Repeat each record word for word. Leave nothing out.

********************
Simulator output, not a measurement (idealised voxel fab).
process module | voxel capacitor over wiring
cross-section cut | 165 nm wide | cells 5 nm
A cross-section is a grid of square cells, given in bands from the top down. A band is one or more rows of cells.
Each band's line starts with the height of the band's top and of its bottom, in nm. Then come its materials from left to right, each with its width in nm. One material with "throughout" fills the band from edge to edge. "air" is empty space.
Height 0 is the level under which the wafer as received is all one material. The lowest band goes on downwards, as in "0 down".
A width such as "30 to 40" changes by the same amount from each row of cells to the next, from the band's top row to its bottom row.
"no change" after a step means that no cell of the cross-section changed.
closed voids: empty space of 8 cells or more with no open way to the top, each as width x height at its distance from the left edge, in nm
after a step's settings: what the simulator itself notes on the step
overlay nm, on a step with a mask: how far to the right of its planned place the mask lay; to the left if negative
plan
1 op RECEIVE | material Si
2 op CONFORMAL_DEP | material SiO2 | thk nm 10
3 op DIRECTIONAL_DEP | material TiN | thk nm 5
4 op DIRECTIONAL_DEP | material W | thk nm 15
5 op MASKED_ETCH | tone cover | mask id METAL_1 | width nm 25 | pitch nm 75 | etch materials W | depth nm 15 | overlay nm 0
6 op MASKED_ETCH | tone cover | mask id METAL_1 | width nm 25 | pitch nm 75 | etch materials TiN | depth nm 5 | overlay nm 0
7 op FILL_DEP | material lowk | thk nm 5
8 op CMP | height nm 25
********************

[Task answer]:
Simulator output, not a measurement (idealised voxel fab).
process module | voxel capacitor over wiring
cross-section cut | 165 nm wide | cells 5 nm
A cross-section is a grid of square cells, given in bands from the top down. A band is one or more rows of cells.
Each band's line starts with the height of the band's top and of its bottom, in nm. Then come its materials from left to right, each with its width in nm. One material with "throughout" fills the band from edge to edge. "air" is empty space.
Height 0 is the level under which the wafer as received is all one material. The lowest band goes on downwards, as in "0 down".
A width such as "30 to 40" changes by the same amount from each row of cells to the next, from the band's top row to its bottom row.
"no change" after a step means that no cell of the cross-section changed.
closed voids: empty space of 8 cells or more with no open way to the top, each as width x height at its distance from the left edge, in nm
after a step's settings: what the simulator itself notes on the step
overlay nm, on a step with a mask: how far to the right of its planned place the mask lay; to the left if negative
plan
1 op RECEIVE | material Si
2 op CONFORMAL_DEP | material SiO2 | thk nm 10
3 op DIRECTIONAL_DEP | material TiN | thk nm 5
4 op DIRECTIONAL_DEP | material W | thk nm 15
5 op MASKED_ETCH | tone cover | mask id METAL_1 | width nm 25 | pitch nm 75 | etch materials W | depth nm 15 | overlay nm 0
6 op MASKED_ETCH | tone cover | mask id METAL_1 | width nm 25 | pitch nm 75 | etch materials TiN | depth nm 5 | overlay nm 0
7 op FILL_DEP | material lowk | thk nm 5
8 op CMP | height nm 25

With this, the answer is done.